== Records supplied ==
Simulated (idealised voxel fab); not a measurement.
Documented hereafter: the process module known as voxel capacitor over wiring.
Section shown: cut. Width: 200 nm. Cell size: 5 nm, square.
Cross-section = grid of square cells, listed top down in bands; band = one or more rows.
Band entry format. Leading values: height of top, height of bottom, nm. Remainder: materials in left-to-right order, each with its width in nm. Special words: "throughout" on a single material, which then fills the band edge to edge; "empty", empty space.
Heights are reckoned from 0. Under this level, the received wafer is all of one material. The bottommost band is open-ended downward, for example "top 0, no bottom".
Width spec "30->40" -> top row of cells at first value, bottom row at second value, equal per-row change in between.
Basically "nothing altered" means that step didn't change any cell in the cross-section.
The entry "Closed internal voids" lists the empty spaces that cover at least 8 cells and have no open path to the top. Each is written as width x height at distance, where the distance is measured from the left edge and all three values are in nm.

== Requirement ==
Could you restate the records above word for word?

== Task answer ==
Simulated (idealised voxel fab); not a measurement.
Documented hereafter: the process module known as voxel capacitor over wiring.
Section shown: cut. Width: 200 nm. Cell size: 5 nm, square.
Cross-section = grid of square cells, listed top down in bands; band = one or more rows.
Band entry format. Leading values: height of top, height of bottom, nm. Remainder: materials in left-to-right order, each with its width in nm. Special words: "throughout" on a single material, which then fills the band edge to edge; "empty", empty space.
Heights are reckoned from 0. Under this level, the received wafer is all of one material. The bottommost band is open-ended downward, for example "top 0, no bottom".
Width spec "30->40" -> top row of cells at first value, bottom row at second value, equal per-row change in between.
Basically "nothing altered" means that step didn't change any cell in the cross-section.
The entry "Closed internal voids" lists the empty spaces that cover at least 8 cells and have no open path to the top. Each is written as width x height at distance, where the distance is measured from the left edge and all three values are in nm.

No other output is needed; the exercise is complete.